> **Work item**
Retype the data below without altering anything.

> **Extracted data**
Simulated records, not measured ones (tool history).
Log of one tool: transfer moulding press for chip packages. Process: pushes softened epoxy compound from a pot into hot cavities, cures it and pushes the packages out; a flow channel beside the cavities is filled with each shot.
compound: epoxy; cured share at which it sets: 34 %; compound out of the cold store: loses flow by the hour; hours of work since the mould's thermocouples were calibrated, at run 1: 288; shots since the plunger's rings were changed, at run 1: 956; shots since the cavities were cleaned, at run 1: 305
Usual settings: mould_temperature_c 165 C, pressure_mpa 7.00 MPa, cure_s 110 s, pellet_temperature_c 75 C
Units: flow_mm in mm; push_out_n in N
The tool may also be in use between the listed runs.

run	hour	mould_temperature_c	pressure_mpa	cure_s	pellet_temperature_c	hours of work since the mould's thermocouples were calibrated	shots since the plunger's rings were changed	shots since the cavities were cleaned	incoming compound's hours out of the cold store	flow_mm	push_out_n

> **Exercise answer**
Simulated records, not measured ones (tool history).
Log of one tool: transfer moulding press for chip packages. Process: pushes softened epoxy compound from a pot into hot cavities, cures it and pushes the packages out; a flow channel beside the cavities is filled with each shot.
compound: epoxy; cured share at which it sets: 34 %; compound out of the cold store: loses flow by the hour; hours of work since the mould's thermocouples were calibrated, at run 1: 288; shots since the plunger's rings were changed, at run 1: 956; shots since the cavities were cleaned, at run 1: 305
Usual settings: mould_temperature_c 165 C, pressure_mpa 7.00 MPa, cure_s 110 s, pellet_temperature_c 75 C
Units: flow_mm in mm; push_out_n in N
The tool may also be in use between the listed runs.

run	hour	mould_temperature_c	pressure_mpa	cure_s	pellet_temperature_c	hours of work since the mould's thermocouples were calibrated	shots since the plunger's rings were changed	shots since the cavities were cleaned	incoming compound's hours out of the cold store	flow_mm	push_out_n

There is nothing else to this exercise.